**WORK INSTRUCTION**
Please set down the entries below once more, exactly.

━━ DATA SHOWN

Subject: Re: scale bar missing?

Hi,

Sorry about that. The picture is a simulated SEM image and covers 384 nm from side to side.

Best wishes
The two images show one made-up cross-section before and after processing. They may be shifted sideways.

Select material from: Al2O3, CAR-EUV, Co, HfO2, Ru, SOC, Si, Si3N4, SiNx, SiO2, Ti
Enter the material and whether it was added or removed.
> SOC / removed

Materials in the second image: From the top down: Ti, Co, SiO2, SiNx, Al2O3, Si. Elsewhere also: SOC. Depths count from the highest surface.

━━━━

**WRITTEN ANSWER**
Subject: Re: scale bar missing?

Hi,

Sorry about that. The picture is a simulated SEM image and covers 384 nm from side to side.

Best wishes
The two images show one made-up cross-section before and after processing. They may be shifted sideways.

Select material from: Al2O3, CAR-EUV, Co, HfO2, Ru, SOC, Si, Si3N4, SiNx, SiO2, Ti
Enter the material and whether it was added or removed.
> SOC / removed

Materials in the second image: From the top down: Ti, Co, SiO2, SiNx, Al2O3, Si. Elsewhere also: SOC. Depths count from the highest surface.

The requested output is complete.